Activity:
Start at the first line of the listing below. Write out each line exactly, stopping after the one that contains "step 18, CD MEAS".

Provided data: Begin

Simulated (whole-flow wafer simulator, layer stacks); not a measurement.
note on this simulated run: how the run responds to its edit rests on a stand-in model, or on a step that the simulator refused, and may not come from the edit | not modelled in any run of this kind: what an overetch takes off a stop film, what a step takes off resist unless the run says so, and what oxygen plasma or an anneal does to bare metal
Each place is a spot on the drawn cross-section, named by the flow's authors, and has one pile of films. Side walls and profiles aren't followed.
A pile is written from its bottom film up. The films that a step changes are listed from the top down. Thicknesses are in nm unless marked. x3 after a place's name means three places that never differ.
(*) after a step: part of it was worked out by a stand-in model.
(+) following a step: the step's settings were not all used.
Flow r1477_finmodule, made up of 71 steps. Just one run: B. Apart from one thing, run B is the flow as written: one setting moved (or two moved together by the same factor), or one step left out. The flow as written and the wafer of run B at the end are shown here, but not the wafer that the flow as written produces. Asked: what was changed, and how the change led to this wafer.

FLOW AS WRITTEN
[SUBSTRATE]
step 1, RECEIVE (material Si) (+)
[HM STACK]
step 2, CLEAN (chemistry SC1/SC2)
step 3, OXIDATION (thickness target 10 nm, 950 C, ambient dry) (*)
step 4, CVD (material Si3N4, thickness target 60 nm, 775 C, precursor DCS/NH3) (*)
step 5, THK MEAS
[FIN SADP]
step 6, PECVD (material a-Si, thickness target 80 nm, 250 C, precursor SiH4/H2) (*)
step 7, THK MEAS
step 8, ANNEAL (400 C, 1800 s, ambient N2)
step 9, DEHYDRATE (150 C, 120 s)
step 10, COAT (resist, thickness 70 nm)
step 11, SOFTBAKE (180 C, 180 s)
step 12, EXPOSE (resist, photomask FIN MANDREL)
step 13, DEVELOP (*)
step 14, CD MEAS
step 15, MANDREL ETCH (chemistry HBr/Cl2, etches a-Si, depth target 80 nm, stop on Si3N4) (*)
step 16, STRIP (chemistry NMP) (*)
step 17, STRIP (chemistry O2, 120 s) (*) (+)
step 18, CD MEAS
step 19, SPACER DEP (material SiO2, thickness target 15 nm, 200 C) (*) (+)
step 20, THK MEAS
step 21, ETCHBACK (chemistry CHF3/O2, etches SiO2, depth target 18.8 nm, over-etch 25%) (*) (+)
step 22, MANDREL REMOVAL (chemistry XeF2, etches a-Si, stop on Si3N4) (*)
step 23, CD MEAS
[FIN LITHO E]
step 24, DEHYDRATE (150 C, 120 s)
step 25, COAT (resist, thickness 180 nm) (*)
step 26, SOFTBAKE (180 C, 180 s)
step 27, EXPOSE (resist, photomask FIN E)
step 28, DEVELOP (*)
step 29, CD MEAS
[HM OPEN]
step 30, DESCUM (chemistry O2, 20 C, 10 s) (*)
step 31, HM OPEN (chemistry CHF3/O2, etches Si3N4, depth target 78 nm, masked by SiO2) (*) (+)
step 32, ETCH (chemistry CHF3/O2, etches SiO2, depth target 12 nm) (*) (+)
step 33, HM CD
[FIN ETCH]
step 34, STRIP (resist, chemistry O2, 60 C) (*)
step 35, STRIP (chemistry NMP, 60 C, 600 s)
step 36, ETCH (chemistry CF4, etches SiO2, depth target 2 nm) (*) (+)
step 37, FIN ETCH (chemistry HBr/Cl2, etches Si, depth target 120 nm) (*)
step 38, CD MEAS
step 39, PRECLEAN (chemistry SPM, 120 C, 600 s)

Provided data: End

Written reply:
Simulated (whole-flow wafer simulator, layer stacks); not a measurement.
note on this simulated run: how the run responds to its edit rests on a stand-in model, or on a step that the simulator refused, and may not come from the edit | not modelled in any run of this kind: what an overetch takes off a stop film, what a step takes off resist unless the run says so, and what oxygen plasma or an anneal does to bare metal
Each place is a spot on the drawn cross-section, named by the flow's authors, and has one pile of films. Side walls and profiles aren't followed.
A pile is written from its bottom film up. The films that a step changes are listed from the top down. Thicknesses are in nm unless marked. x3 after a place's name means three places that never differ.
(*) after a step: part of it was worked out by a stand-in model.
(+) following a step: the step's settings were not all used.
Flow r1477_finmodule, made up of 71 steps. Just one run: B. Apart from one thing, run B is the flow as written: one setting moved (or two moved together by the same factor), or one step left out. The flow as written and the wafer of run B at the end are shown here, but not the wafer that the flow as written produces. Asked: what was changed, and how the change led to this wafer.

FLOW AS WRITTEN
[SUBSTRATE]
step 1, RECEIVE (material Si) (+)
[HM STACK]
step 2, CLEAN (chemistry SC1/SC2)
step 3, OXIDATION (thickness target 10 nm, 950 C, ambient dry) (*)
step 4, CVD (material Si3N4, thickness target 60 nm, 775 C, precursor DCS/NH3) (*)
step 5, THK MEAS
[FIN SADP]
step 6, PECVD (material a-Si, thickness target 80 nm, 250 C, precursor SiH4/H2) (*)
step 7, THK MEAS
step 8, ANNEAL (400 C, 1800 s, ambient N2)
step 9, DEHYDRATE (150 C, 120 s)
step 10, COAT (resist, thickness 70 nm)
step 11, SOFTBAKE (180 C, 180 s)
step 12, EXPOSE (resist, photomask FIN MANDREL)
step 13, DEVELOP (*)
step 14, CD MEAS
step 15, MANDREL ETCH (chemistry HBr/Cl2, etches a-Si, depth target 80 nm, stop on Si3N4) (*)
step 16, STRIP (chemistry NMP) (*)
step 17, STRIP (chemistry O2, 120 s) (*) (+)
step 18, CD MEAS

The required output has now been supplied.